## Listed entries
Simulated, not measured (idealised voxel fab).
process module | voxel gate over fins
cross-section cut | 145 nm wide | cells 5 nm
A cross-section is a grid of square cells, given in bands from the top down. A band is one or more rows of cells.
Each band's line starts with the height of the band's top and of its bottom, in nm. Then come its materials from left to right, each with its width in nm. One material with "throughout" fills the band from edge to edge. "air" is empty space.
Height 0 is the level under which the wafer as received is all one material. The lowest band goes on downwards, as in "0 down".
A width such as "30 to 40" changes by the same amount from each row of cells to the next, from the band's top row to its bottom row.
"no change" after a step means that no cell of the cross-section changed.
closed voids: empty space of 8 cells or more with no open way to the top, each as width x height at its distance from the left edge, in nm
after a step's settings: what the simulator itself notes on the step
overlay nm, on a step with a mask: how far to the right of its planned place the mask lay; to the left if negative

## Activity
Transcribe each record shown above, exactly.

## Task solution
Simulated, not measured (idealised voxel fab).
process module | voxel gate over fins
cross-section cut | 145 nm wide | cells 5 nm
A cross-section is a grid of square cells, given in bands from the top down. A band is one or more rows of cells.
Each band's line starts with the height of the band's top and of its bottom, in nm. Then come its materials from left to right, each with its width in nm. One material with "throughout" fills the band from edge to edge. "air" is empty space.
Height 0 is the level under which the wafer as received is all one material. The lowest band goes on downwards, as in "0 down".
A width such as "30 to 40" changes by the same amount from each row of cells to the next, from the band's top row to its bottom row.
"no change" after a step means that no cell of the cross-section changed.
closed voids: empty space of 8 cells or more with no open way to the top, each as width x height at its distance from the left edge, in nm
after a step's settings: what the simulator itself notes on the step
overlay nm, on a step with a mask: how far to the right of its planned place the mask lay; to the left if negative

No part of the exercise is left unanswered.